▶ _WORK ORDER_
The answer should consist solely of the lines from the first one below through the line containing "Co 68, Si |", copied exactly.

[[ SOURCE DATA open ]]

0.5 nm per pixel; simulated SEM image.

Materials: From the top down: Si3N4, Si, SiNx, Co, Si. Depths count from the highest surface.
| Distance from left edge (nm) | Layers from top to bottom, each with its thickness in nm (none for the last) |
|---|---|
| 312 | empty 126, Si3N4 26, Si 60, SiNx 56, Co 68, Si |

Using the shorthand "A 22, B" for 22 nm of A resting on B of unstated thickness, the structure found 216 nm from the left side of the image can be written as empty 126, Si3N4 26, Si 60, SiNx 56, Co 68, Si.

[[ SOURCE DATA closed ]]

▶ _EXERCISE RESULT_
0.5 nm per pixel; simulated SEM image.

Materials: From the top down: Si3N4, Si, SiNx, Co, Si. Depths count from the highest surface.
| Distance from left edge (nm) | Layers from top to bottom, each with its thickness in nm (none for the last) |
|---|---|
| 312 | empty 126, Si3N4 26, Si 60, SiNx 56, Co 68, Si |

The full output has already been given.